## [Information supplied]
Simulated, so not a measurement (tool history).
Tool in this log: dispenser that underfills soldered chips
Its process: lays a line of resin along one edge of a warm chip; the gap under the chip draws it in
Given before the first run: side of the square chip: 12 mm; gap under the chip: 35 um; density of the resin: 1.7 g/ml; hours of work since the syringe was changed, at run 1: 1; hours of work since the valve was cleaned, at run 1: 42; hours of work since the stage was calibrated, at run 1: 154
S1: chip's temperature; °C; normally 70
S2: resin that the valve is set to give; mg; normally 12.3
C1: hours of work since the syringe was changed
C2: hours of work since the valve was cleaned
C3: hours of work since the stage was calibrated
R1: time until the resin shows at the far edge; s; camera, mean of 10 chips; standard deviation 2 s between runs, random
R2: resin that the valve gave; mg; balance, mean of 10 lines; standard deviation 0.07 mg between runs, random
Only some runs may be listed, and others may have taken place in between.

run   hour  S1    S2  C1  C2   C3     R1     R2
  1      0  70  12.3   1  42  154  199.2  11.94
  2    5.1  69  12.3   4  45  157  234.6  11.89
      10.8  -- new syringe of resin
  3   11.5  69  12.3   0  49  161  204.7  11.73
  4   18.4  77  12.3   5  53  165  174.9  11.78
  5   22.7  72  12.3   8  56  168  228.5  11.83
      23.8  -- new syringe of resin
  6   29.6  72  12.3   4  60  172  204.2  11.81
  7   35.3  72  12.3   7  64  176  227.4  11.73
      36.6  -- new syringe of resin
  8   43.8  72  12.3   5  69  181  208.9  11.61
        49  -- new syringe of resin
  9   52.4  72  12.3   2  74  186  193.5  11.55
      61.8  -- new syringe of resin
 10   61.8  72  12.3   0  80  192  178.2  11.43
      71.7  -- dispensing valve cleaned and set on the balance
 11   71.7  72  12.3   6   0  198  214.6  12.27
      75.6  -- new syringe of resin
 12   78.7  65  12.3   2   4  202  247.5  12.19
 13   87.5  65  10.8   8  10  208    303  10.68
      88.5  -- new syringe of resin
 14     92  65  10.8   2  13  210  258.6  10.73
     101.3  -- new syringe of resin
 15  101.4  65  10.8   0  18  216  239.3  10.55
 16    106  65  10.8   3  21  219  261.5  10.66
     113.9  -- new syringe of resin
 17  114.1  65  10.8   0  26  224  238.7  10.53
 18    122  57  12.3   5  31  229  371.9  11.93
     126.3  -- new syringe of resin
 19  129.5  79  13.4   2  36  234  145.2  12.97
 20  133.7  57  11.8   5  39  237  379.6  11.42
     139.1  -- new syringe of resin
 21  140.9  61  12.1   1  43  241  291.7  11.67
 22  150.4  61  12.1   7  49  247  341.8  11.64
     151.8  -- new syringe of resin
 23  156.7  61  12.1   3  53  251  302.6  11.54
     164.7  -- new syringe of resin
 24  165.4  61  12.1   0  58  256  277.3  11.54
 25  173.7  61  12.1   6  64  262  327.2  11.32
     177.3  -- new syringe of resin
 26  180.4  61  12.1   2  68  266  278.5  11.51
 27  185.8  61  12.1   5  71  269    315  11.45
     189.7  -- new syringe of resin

## [Activity]
Reproduce the entries above exactly, starting at their first line and finishing with the line that contains "Its process: lays".

## [Worked solution]
Simulated, so not a measurement (tool history).
Tool in this log: dispenser that underfills soldered chips
Its process: lays a line of resin along one edge of a warm chip; the gap under the chip draws it in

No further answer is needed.